_ACTIVITY_: All lines from the opening of the entries below through the line containing "All sizes in nm." must be output exactly as they appear, with no other lines.

▬▬▬

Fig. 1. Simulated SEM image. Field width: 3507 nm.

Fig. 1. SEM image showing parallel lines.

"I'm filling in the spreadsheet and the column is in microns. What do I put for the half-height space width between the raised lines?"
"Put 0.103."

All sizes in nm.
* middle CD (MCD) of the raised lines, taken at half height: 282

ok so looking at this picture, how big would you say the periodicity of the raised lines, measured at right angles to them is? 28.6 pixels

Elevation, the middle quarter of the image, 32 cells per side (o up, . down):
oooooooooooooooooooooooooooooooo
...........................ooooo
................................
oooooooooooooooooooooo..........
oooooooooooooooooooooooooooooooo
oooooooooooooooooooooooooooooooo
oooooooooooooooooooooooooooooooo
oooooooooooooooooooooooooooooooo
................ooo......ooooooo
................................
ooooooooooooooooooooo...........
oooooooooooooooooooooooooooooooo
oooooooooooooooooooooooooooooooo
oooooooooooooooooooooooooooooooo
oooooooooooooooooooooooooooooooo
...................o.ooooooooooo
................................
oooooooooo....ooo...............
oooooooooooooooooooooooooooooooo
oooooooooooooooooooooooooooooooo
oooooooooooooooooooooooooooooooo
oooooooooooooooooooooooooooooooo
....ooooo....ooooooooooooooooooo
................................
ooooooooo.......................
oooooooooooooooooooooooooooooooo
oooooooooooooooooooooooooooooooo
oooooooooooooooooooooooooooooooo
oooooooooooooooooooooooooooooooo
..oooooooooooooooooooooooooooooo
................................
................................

▬▬▬

_TASK ANSWER_:
Fig. 1. Simulated SEM image. Field width: 3507 nm.

Fig. 1. SEM image showing parallel lines.

"I'm filling in the spreadsheet and the column is in microns. What do I put for the half-height space width between the raised lines?"
"Put 0.103."

All sizes in nm.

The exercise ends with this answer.